************
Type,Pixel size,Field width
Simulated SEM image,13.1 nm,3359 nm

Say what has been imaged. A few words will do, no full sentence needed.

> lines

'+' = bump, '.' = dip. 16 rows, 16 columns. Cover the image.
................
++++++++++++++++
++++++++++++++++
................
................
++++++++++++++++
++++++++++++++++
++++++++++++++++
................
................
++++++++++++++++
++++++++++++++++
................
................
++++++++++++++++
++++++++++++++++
************

Requirement - The full set of entries must be printed again without any alteration.

Written response -
Type,Pixel size,Field width
Simulated SEM image,13.1 nm,3359 nm

Say what has been imaged. A few words will do, no full sentence needed.

> lines

'+' = bump, '.' = dip. 16 rows, 16 columns. Cover the image.
................
++++++++++++++++
++++++++++++++++
................
................
++++++++++++++++
++++++++++++++++
++++++++++++++++
................
................
++++++++++++++++
++++++++++++++++
................
................
++++++++++++++++
++++++++++++++++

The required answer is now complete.